▶ **GIVEN RECORDS**
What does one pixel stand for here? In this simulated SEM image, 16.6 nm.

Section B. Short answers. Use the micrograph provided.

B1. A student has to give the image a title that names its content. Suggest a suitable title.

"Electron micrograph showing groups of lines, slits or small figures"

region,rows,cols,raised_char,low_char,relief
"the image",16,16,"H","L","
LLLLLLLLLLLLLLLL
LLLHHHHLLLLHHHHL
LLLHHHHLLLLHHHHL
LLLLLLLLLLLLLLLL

▶ **ASSIGNED TASK**
Please transcribe the listing in its entirety, exactly.

▶ **WRITTEN REPLY**
What does one pixel stand for here? In this simulated SEM image, 16.6 nm.

Section B. Short answers. Use the micrograph provided.

B1. A student has to give the image a title that names its content. Suggest a suitable title.

"Electron micrograph showing groups of lines, slits or small figures"

region,rows,cols,raised_char,low_char,relief
"the image",16,16,"H","L","
LLLLLLLLLLLLLLLL
LLLHHHHLLLLHHHHL
LLLHHHHLLLLHHHHL
LLLLLLLLLLLLLLLL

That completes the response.